_Work task_
Please write out all of the entries without altering anything.

___

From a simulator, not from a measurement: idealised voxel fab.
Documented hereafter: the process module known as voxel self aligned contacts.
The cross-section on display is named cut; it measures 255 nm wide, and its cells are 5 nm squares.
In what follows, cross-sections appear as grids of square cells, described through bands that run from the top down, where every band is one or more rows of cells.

___

_Expected answer_
From a simulator, not from a measurement: idealised voxel fab.
Documented hereafter: the process module known as voxel self aligned contacts.
The cross-section on display is named cut; it measures 255 nm wide, and its cells are 5 nm squares.
In what follows, cross-sections appear as grids of square cells, described through bands that run from the top down, where every band is one or more rows of cells.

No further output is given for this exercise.